━━━

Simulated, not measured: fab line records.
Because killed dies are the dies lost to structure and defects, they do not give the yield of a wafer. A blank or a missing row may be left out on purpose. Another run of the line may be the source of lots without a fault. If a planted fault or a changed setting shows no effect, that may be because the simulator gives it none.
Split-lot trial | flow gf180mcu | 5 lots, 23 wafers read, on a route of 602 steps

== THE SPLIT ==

━━━

Please print all of the material again with no alteration.

Simulated, not measured: fab line records.
Because killed dies are the dies lost to structure and defects, they do not give the yield of a wafer. A blank or a missing row may be left out on purpose. Another run of the line may be the source of lots without a fault. If a planted fault or a changed setting shows no effect, that may be because the simulator gives it none.
Split-lot trial | flow gf180mcu | 5 lots, 23 wafers read, on a route of 602 steps

== THE SPLIT ==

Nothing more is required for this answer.